-=-=-=-=-
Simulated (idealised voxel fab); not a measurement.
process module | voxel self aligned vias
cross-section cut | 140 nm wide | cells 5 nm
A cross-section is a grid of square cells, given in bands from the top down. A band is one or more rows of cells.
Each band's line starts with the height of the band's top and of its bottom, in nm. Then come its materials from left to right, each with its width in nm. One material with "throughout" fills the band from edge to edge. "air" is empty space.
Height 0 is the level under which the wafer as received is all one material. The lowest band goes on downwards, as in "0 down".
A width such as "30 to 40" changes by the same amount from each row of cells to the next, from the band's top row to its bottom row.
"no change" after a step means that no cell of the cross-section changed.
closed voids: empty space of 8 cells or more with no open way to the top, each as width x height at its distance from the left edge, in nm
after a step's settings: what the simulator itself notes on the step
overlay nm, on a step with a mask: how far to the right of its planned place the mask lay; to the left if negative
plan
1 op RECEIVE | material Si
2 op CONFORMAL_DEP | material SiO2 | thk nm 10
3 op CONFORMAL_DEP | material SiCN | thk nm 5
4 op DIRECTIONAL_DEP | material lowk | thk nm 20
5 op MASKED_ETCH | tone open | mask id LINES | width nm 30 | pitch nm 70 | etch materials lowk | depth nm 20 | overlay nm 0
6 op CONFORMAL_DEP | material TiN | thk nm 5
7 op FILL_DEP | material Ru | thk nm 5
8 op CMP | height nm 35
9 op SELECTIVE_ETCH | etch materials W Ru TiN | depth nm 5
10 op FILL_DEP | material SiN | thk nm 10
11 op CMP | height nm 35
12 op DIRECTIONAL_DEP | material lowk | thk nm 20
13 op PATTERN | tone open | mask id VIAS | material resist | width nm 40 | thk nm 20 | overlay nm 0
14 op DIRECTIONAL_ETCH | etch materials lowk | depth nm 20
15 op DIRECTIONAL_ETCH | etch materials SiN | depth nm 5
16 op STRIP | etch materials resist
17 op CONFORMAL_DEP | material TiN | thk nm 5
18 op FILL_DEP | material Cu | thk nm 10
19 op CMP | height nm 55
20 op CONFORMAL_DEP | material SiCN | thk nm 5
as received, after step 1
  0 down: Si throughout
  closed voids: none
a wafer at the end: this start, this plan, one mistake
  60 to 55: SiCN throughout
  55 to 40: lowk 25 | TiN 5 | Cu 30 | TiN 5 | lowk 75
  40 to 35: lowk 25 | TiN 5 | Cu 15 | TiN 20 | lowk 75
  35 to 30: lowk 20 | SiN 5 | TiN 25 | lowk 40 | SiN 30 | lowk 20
-=-=-=-=-

WORK REQUEST
Print only what lies in the material above starting at the line with "17 op CONFORMAL_DEP | material TiN | thk nm 5" and ending at the line with "40 to 35: lowk", every line exactly as given.

EXERCISE OUTPUT
17 op CONFORMAL_DEP | material TiN | thk nm 5
18 op FILL_DEP | material Cu | thk nm 10
19 op CMP | height nm 55
20 op CONFORMAL_DEP | material SiCN | thk nm 5
as received, after step 1
  0 down: Si throughout
  closed voids: none
a wafer at the end: this start, this plan, one mistake
  60 to 55: SiCN throughout
  55 to 40: lowk 25 | TiN 5 | Cu 30 | TiN 5 | lowk 75
  40 to 35: lowk 25 | TiN 5 | Cu 15 | TiN 20 | lowk 75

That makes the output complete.